**Given entries**
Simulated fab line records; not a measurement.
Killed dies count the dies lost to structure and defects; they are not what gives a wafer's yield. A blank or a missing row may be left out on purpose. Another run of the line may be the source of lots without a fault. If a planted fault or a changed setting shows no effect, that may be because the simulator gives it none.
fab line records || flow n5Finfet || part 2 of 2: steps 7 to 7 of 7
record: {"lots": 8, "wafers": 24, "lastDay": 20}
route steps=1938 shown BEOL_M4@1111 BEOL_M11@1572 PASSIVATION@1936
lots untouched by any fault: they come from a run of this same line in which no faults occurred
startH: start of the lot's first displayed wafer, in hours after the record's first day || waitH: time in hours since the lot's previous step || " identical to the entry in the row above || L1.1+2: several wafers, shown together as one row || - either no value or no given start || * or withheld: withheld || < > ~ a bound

**Task item**
Give back exactly the lines of the listing above that run from the line with "route steps=1938 shown" to the line with "lots untouched by", inclusive.

**Your solution**
route steps=1938 shown BEOL_M4@1111 BEOL_M11@1572 PASSIVATION@1936
lots untouched by any fault: they come from a run of this same line in which no faults occurred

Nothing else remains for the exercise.